◆ ASSIGNMENT
Word for word, restate the records that follow.

◆ PROVIDED INFORMATION
[Start of Attachment]

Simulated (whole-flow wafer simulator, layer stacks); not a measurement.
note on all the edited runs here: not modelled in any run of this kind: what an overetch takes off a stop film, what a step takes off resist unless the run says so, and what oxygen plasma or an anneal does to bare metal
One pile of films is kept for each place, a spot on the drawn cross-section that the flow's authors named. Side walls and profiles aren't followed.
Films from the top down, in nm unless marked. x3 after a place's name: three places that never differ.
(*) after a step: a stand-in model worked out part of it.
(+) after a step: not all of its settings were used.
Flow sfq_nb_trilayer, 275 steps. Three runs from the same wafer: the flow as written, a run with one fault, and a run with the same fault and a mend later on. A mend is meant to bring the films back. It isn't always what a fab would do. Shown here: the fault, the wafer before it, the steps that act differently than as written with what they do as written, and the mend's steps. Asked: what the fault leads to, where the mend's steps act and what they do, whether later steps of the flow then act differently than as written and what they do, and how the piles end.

[End of Attachment]

◆ RESPONSE BOX
Simulated (whole-flow wafer simulator, layer stacks); not a measurement.
note on all the edited runs here: not modelled in any run of this kind: what an overetch takes off a stop film, what a step takes off resist unless the run says so, and what oxygen plasma or an anneal does to bare metal
One pile of films is kept for each place, a spot on the drawn cross-section that the flow's authors named. Side walls and profiles aren't followed.
Films from the top down, in nm unless marked. x3 after a place's name: three places that never differ.
(*) after a step: a stand-in model worked out part of it.
(+) after a step: not all of its settings were used.
Flow sfq_nb_trilayer, 275 steps. Three runs from the same wafer: the flow as written, a run with one fault, and a run with the same fault and a mend later on. A mend is meant to bring the films back. It isn't always what a fab would do. Shown here: the fault, the wafer before it, the steps that act differently than as written with what they do as written, and the mend's steps. Asked: what the fault leads to, where the mend's steps act and what they do, whether later steps of the flow then act differently than as written and what they do, and how the piles end.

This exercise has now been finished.